### [GIVEN RECORDS]
● ● ● ●
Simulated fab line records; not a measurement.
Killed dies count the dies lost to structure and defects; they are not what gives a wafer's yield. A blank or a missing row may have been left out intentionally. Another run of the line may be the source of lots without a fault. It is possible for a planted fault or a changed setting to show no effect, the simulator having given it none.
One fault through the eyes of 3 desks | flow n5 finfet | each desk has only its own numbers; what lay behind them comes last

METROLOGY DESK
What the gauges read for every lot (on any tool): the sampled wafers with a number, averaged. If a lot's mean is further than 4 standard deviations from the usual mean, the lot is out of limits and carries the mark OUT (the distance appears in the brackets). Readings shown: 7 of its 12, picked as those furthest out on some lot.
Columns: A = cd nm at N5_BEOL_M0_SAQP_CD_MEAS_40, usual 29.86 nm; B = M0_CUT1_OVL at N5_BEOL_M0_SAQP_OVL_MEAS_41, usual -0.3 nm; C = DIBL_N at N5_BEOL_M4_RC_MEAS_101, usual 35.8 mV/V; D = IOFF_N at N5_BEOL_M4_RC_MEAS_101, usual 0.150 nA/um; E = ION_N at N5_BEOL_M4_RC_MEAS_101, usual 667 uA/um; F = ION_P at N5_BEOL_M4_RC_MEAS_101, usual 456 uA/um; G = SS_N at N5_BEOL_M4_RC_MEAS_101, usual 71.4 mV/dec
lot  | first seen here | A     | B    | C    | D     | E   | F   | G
● ● ● ●

### [WORK ORDER]
Word for word, restate the lines of the data above that fall between the line holding "One fault through" and the line holding "METROLOGY DESK", inclusive, and no other lines.

### [EXERCISE OUTPUT]
One fault through the eyes of 3 desks | flow n5 finfet | each desk has only its own numbers; what lay behind them comes last

METROLOGY DESK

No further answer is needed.